TASK ITEM -> Every line from the first in the listing below to the line containing "Aiming for: thickness_nm" is to be repeated exactly, and no line past it.

EXCERPTED RECORDS ->
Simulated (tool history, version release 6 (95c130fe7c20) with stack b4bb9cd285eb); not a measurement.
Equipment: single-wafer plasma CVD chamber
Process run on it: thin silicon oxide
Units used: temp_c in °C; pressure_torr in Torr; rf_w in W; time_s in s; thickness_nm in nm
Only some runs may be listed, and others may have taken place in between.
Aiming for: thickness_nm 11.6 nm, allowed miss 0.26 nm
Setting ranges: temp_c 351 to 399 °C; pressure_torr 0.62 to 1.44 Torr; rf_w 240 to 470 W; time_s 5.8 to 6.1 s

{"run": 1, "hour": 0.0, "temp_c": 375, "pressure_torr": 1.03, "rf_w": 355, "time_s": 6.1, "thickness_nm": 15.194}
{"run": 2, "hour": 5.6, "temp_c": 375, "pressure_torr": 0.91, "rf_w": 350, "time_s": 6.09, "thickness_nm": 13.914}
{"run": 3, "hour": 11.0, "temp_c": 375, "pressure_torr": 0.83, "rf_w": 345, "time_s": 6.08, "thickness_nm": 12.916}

EXERCISE RESULT ->
Simulated (tool history, version release 6 (95c130fe7c20) with stack b4bb9cd285eb); not a measurement.
Equipment: single-wafer plasma CVD chamber
Process run on it: thin silicon oxide
Units used: temp_c in °C; pressure_torr in Torr; rf_w in W; time_s in s; thickness_nm in nm
Only some runs may be listed, and others may have taken place in between.
Aiming for: thickness_nm 11.6 nm, allowed miss 0.26 nm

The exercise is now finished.